ACTION ITEM: Reproduce the data in its entirety, exactly as written.

%%

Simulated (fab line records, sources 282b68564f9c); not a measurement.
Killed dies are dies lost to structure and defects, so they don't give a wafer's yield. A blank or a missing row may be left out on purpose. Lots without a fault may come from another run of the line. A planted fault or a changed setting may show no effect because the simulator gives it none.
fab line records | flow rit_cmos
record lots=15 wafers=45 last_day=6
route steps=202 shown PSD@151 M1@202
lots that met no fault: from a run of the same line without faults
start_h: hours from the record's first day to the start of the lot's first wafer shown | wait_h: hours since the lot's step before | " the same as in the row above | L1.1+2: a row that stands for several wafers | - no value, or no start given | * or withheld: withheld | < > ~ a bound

%%

YOUR SOLUTION:
Simulated (fab line records, sources 282b68564f9c); not a measurement.
Killed dies are dies lost to structure and defects, so they don't give a wafer's yield. A blank or a missing row may be left out on purpose. Lots without a fault may come from another run of the line. A planted fault or a changed setting may show no effect because the simulator gives it none.
fab line records | flow rit_cmos
record lots=15 wafers=45 last_day=6
route steps=202 shown PSD@151 M1@202
lots that met no fault: from a run of the same line without faults
start_h: hours from the record's first day to the start of the lot's first wafer shown | wait_h: hours since the lot's step before | " the same as in the row above | L1.1+2: a row that stands for several wafers | - no value, or no start given | * or withheld: withheld | < > ~ a bound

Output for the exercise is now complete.